◆ **DATASET RECORDS**
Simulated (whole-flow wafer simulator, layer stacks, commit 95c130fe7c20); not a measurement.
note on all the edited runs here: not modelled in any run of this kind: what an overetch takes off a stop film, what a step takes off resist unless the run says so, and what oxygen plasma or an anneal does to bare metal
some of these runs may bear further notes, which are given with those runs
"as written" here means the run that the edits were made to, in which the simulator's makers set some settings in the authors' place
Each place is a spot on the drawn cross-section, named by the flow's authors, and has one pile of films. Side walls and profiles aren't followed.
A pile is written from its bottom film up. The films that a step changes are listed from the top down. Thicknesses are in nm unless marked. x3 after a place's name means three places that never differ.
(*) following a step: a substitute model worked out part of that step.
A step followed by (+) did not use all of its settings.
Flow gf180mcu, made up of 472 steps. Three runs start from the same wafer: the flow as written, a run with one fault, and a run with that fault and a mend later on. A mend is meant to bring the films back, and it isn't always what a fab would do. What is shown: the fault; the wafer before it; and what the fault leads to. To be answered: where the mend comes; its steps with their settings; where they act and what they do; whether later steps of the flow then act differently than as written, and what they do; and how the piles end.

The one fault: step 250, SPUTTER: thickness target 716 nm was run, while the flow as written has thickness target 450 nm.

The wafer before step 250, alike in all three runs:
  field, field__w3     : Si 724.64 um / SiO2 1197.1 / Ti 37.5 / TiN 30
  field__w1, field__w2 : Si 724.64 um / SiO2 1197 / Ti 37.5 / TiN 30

◆ **WORK ORDER**
Your answer must consist of every line above, transcribed verbatim.

◆ **ANSWER SECTION**
Simulated (whole-flow wafer simulator, layer stacks, commit 95c130fe7c20); not a measurement.
note on all the edited runs here: not modelled in any run of this kind: what an overetch takes off a stop film, what a step takes off resist unless the run says so, and what oxygen plasma or an anneal does to bare metal
some of these runs may bear further notes, which are given with those runs
"as written" here means the run that the edits were made to, in which the simulator's makers set some settings in the authors' place
Each place is a spot on the drawn cross-section, named by the flow's authors, and has one pile of films. Side walls and profiles aren't followed.
A pile is written from its bottom film up. The films that a step changes are listed from the top down. Thicknesses are in nm unless marked. x3 after a place's name means three places that never differ.
(*) following a step: a substitute model worked out part of that step.
A step followed by (+) did not use all of its settings.
Flow gf180mcu, made up of 472 steps. Three runs start from the same wafer: the flow as written, a run with one fault, and a run with that fault and a mend later on. A mend is meant to bring the films back, and it isn't always what a fab would do. What is shown: the fault; the wafer before it; and what the fault leads to. To be answered: where the mend comes; its steps with their settings; where they act and what they do; whether later steps of the flow then act differently than as written, and what they do; and how the piles end.

The one fault: step 250, SPUTTER: thickness target 716 nm was run, while the flow as written has thickness target 450 nm.

The wafer before step 250, alike in all three runs:
  field, field__w3     : Si 724.64 um / SiO2 1197.1 / Ti 37.5 / TiN 30
  field__w1, field__w2 : Si 724.64 um / SiO2 1197 / Ti 37.5 / TiN 30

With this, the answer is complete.